§ DATA:
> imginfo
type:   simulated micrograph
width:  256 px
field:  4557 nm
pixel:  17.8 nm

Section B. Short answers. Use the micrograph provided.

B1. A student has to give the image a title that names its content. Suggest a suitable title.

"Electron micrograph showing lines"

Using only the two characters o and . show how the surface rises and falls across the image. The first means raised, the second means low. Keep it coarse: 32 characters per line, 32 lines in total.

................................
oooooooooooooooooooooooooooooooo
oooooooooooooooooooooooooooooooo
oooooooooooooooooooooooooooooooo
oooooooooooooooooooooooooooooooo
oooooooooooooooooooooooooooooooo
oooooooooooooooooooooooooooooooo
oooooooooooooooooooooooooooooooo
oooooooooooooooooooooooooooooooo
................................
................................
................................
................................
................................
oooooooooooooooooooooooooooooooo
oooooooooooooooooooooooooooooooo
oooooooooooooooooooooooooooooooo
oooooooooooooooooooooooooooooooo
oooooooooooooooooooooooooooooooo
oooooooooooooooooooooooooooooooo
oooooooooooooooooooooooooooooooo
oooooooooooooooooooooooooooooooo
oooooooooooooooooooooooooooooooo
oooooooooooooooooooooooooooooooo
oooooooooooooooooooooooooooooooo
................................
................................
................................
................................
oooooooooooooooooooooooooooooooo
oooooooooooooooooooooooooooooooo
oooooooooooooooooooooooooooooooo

§ ACTION ITEM:
Retype only this range exactly: the first line of the data through the line where "B1. A student" appears.

§ ANSWER BOX:
> imginfo
type:   simulated micrograph
width:  256 px
field:  4557 nm
pixel:  17.8 nm

Section B. Short answers. Use the micrograph provided.

B1. A student has to give the image a title that names its content. Suggest a suitable title.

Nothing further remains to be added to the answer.